DATA EXCERPTS:

--- START ---

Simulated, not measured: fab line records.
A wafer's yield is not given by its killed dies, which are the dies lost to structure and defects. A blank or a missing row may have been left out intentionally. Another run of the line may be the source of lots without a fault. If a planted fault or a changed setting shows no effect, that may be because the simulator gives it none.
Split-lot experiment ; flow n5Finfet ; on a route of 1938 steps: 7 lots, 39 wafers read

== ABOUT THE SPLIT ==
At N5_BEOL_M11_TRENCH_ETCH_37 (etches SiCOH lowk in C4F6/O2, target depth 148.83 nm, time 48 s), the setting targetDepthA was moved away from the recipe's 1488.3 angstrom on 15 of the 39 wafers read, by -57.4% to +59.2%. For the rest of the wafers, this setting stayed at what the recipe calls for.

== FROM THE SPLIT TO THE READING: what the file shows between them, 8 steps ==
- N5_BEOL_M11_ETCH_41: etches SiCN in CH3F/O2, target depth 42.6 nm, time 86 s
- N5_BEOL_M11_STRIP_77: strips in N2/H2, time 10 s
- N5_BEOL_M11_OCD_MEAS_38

--- END ---

Begin at the first line of the records above and restate each line word for word, stopping after the line with "- N5_BEOL_M11_STRIP_77: strips".

Simulated, not measured: fab line records.
A wafer's yield is not given by its killed dies, which are the dies lost to structure and defects. A blank or a missing row may have been left out intentionally. Another run of the line may be the source of lots without a fault. If a planted fault or a changed setting shows no effect, that may be because the simulator gives it none.
Split-lot experiment ; flow n5Finfet ; on a route of 1938 steps: 7 lots, 39 wafers read

== ABOUT THE SPLIT ==
At N5_BEOL_M11_TRENCH_ETCH_37 (etches SiCOH lowk in C4F6/O2, target depth 148.83 nm, time 48 s), the setting targetDepthA was moved away from the recipe's 1488.3 angstrom on 15 of the 39 wafers read, by -57.4% to +59.2%. For the rest of the wafers, this setting stayed at what the recipe calls for.

== FROM THE SPLIT TO THE READING: what the file shows between them, 8 steps ==
- N5_BEOL_M11_ETCH_41: etches SiCN in CH3F/O2, target depth 42.6 nm, time 86 s
- N5_BEOL_M11_STRIP_77: strips in N2/H2, time 10 s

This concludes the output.